(Work request): Go to the line containing "note on this" in the records below and print it and every following line exactly, on through the line containing "(*) after a", then stop.

________________________

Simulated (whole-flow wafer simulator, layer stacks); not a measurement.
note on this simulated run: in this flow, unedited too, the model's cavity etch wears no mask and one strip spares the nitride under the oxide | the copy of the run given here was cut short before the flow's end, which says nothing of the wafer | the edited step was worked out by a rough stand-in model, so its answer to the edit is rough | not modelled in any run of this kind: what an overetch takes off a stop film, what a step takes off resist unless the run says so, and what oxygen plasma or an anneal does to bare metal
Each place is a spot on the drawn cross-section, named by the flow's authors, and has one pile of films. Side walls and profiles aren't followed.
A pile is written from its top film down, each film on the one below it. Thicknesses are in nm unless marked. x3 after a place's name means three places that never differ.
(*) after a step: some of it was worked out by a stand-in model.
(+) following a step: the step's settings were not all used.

________________________

(Exercise response):
note on this simulated run: in this flow, unedited too, the model's cavity etch wears no mask and one strip spares the nitride under the oxide | the copy of the run given here was cut short before the flow's end, which says nothing of the wafer | the edited step was worked out by a rough stand-in model, so its answer to the edit is rough | not modelled in any run of this kind: what an overetch takes off a stop film, what a step takes off resist unless the run says so, and what oxygen plasma or an anneal does to bare metal
Each place is a spot on the drawn cross-section, named by the flow's authors, and has one pile of films. Side walls and profiles aren't followed.
A pile is written from its top film down, each film on the one below it. Thicknesses are in nm unless marked. x3 after a place's name means three places that never differ.
(*) after a step: some of it was worked out by a stand-in model.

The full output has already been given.